▸ **ASSIGNMENT**:
Transcribe the records word for word, beginning with the first line and ending with the line that contains "water_c: water temperature;"; include nothing else.

━━━━━━━━━━━━━━━━━━━━━━━━━━━━━━

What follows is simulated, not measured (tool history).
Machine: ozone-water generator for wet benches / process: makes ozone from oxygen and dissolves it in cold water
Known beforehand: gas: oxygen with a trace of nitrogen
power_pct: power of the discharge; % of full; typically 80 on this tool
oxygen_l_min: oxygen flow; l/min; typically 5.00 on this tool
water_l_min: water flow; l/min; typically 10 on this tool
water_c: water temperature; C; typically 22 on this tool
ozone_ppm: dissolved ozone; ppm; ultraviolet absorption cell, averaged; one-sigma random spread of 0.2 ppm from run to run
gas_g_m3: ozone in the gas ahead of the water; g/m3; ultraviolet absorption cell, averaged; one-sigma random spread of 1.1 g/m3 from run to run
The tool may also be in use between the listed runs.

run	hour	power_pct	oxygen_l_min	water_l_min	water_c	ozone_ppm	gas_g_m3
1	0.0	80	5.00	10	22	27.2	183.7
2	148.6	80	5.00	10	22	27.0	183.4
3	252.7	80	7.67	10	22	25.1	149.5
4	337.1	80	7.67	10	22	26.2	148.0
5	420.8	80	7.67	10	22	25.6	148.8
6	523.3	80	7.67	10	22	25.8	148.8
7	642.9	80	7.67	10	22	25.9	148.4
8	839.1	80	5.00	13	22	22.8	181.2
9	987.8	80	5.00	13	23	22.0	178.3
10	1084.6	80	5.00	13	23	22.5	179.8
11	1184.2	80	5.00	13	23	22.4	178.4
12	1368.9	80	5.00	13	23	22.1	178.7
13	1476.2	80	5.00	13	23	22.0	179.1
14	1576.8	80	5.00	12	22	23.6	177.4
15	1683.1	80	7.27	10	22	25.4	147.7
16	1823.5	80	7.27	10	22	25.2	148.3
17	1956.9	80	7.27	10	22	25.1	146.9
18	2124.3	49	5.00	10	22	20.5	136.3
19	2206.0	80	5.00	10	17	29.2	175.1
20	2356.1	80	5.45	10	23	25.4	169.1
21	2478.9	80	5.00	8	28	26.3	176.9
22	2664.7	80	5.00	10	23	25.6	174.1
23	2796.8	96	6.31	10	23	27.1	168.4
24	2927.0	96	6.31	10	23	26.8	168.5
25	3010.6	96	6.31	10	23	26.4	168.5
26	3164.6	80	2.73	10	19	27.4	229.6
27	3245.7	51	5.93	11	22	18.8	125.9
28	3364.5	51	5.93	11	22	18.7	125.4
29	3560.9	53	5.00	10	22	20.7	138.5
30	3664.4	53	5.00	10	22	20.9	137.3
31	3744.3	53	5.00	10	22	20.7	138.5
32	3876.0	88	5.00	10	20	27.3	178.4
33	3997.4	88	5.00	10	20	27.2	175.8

━━━━━━━━━━━━━━━━━━━━━━━━━━━━━━

▸ **ANSWER BOX**:
What follows is simulated, not measured (tool history).
Machine: ozone-water generator for wet benches / process: makes ozone from oxygen and dissolves it in cold water
Known beforehand: gas: oxygen with a trace of nitrogen
power_pct: power of the discharge; % of full; typically 80 on this tool
oxygen_l_min: oxygen flow; l/min; typically 5.00 on this tool
water_l_min: water flow; l/min; typically 10 on this tool
water_c: water temperature; C; typically 22 on this tool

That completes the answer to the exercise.